*Data provided*.
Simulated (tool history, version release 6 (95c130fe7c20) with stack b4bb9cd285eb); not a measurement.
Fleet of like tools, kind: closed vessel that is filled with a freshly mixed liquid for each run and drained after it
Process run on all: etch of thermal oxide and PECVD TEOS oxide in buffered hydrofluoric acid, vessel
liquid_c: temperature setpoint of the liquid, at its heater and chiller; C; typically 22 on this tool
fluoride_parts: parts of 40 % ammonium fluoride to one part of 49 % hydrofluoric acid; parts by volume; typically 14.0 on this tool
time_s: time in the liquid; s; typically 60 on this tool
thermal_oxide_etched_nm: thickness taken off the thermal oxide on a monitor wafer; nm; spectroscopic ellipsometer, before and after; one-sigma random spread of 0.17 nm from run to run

*Task item*.
From the records above, extract each line exactly as shown.

*Exercise result*.
Simulated (tool history, version release 6 (95c130fe7c20) with stack b4bb9cd285eb); not a measurement.
Fleet of like tools, kind: closed vessel that is filled with a freshly mixed liquid for each run and drained after it
Process run on all: etch of thermal oxide and PECVD TEOS oxide in buffered hydrofluoric acid, vessel
liquid_c: temperature setpoint of the liquid, at its heater and chiller; C; typically 22 on this tool
fluoride_parts: parts of 40 % ammonium fluoride to one part of 49 % hydrofluoric acid; parts by volume; typically 14.0 on this tool
time_s: time in the liquid; s; typically 60 on this tool
thermal_oxide_etched_nm: thickness taken off the thermal oxide on a monitor wafer; nm; spectroscopic ellipsometer, before and after; one-sigma random spread of 0.17 nm from run to run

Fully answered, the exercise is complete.